* [BRIEF]
Exactly reproduce each record listed below.

* [DATASET RECORDS]
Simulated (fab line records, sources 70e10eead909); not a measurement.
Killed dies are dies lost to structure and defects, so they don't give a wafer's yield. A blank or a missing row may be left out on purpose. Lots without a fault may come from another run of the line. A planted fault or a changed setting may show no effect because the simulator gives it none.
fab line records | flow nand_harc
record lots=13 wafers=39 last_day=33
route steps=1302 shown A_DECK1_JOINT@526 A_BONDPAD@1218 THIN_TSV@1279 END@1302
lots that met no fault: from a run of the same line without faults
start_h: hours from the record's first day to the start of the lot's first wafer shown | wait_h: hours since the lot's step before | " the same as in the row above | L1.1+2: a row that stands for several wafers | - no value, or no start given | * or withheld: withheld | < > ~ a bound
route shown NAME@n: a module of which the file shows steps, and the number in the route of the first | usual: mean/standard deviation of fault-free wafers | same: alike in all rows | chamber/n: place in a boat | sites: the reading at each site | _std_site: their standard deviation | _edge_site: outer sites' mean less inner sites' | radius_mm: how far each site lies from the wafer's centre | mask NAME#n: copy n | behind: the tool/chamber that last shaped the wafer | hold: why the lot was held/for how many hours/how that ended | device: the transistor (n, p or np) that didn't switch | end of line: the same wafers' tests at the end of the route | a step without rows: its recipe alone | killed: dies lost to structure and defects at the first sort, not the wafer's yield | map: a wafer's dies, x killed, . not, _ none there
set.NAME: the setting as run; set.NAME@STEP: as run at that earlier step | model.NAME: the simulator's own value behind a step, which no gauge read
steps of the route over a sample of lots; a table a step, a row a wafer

* [WORKED SOLUTION]
Simulated (fab line records, sources 70e10eead909); not a measurement.
Killed dies are dies lost to structure and defects, so they don't give a wafer's yield. A blank or a missing row may be left out on purpose. Lots without a fault may come from another run of the line. A planted fault or a changed setting may show no effect because the simulator gives it none.
fab line records | flow nand_harc
record lots=13 wafers=39 last_day=33
route steps=1302 shown A_DECK1_JOINT@526 A_BONDPAD@1218 THIN_TSV@1279 END@1302
lots that met no fault: from a run of the same line without faults
start_h: hours from the record's first day to the start of the lot's first wafer shown | wait_h: hours since the lot's step before | " the same as in the row above | L1.1+2: a row that stands for several wafers | - no value, or no start given | * or withheld: withheld | < > ~ a bound
route shown NAME@n: a module of which the file shows steps, and the number in the route of the first | usual: mean/standard deviation of fault-free wafers | same: alike in all rows | chamber/n: place in a boat | sites: the reading at each site | _std_site: their standard deviation | _edge_site: outer sites' mean less inner sites' | radius_mm: how far each site lies from the wafer's centre | mask NAME#n: copy n | behind: the tool/chamber that last shaped the wafer | hold: why the lot was held/for how many hours/how that ended | device: the transistor (n, p or np) that didn't switch | end of line: the same wafers' tests at the end of the route | a step without rows: its recipe alone | killed: dies lost to structure and defects at the first sort, not the wafer's yield | map: a wafer's dies, x killed, . not, _ none there
set.NAME: the setting as run; set.NAME@STEP: as run at that earlier step | model.NAME: the simulator's own value behind a step, which no gauge read
steps of the route over a sample of lots; a table a step, a row a wafer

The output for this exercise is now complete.